Give again, word for word, every line in the entries below from the line with "46.7 | 56.3 |" up to and including the line with "46.6 | 55.5 |", and no other line.

Excerpted data below:

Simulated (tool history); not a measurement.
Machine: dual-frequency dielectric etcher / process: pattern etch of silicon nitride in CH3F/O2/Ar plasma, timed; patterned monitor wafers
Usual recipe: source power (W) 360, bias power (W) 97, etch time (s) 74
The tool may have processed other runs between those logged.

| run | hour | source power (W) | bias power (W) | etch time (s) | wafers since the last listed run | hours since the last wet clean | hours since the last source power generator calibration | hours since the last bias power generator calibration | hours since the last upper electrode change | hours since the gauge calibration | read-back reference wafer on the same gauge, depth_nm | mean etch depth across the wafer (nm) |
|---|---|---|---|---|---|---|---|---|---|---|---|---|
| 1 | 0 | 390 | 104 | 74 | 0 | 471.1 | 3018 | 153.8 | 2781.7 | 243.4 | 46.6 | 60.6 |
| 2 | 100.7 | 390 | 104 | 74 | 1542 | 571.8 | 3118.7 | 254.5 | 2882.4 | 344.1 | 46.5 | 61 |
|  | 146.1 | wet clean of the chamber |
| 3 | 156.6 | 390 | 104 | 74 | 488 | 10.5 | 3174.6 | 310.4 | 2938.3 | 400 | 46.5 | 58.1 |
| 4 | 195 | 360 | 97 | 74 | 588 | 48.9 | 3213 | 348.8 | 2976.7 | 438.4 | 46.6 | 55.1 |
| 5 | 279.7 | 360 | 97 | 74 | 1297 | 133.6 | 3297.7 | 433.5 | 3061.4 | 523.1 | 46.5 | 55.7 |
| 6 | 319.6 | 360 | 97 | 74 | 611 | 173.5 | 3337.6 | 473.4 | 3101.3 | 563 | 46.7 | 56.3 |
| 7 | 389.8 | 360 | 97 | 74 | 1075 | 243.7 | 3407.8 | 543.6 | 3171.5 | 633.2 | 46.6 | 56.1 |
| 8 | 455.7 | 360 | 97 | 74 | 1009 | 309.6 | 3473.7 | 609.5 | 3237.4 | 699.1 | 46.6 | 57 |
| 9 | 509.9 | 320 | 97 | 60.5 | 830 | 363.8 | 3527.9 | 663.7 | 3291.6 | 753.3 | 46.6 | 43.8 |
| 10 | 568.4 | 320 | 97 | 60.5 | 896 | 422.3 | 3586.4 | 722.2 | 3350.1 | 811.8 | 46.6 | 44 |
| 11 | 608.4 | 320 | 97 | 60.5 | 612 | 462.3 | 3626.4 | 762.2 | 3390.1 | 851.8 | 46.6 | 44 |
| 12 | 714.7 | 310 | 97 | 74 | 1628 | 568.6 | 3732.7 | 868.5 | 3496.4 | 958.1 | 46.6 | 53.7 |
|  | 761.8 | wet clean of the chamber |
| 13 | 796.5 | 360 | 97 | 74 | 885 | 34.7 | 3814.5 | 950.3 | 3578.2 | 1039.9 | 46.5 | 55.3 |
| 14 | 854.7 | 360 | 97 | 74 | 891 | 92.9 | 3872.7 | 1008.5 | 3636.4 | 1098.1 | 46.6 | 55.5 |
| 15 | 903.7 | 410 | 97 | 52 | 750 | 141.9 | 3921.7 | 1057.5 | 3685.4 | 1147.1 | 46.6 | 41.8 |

End of Excerpted data.

### Exercise solution:
| 6 | 319.6 | 360 | 97 | 74 | 611 | 173.5 | 3337.6 | 473.4 | 3101.3 | 563 | 46.7 | 56.3 |
| 7 | 389.8 | 360 | 97 | 74 | 1075 | 243.7 | 3407.8 | 543.6 | 3171.5 | 633.2 | 46.6 | 56.1 |
| 8 | 455.7 | 360 | 97 | 74 | 1009 | 309.6 | 3473.7 | 609.5 | 3237.4 | 699.1 | 46.6 | 57 |
| 9 | 509.9 | 320 | 97 | 60.5 | 830 | 363.8 | 3527.9 | 663.7 | 3291.6 | 753.3 | 46.6 | 43.8 |
| 10 | 568.4 | 320 | 97 | 60.5 | 896 | 422.3 | 3586.4 | 722.2 | 3350.1 | 811.8 | 46.6 | 44 |
| 11 | 608.4 | 320 | 97 | 60.5 | 612 | 462.3 | 3626.4 | 762.2 | 3390.1 | 851.8 | 46.6 | 44 |
| 12 | 714.7 | 310 | 97 | 74 | 1628 | 568.6 | 3732.7 | 868.5 | 3496.4 | 958.1 | 46.6 | 53.7 |
|  | 761.8 | wet clean of the chamber |
| 13 | 796.5 | 360 | 97 | 74 | 885 | 34.7 | 3814.5 | 950.3 | 3578.2 | 1039.9 | 46.5 | 55.3 |
| 14 | 854.7 | 360 | 97 | 74 | 891 | 92.9 | 3872.7 | 1008.5 | 3636.4 | 1098.1 | 46.6 | 55.5 |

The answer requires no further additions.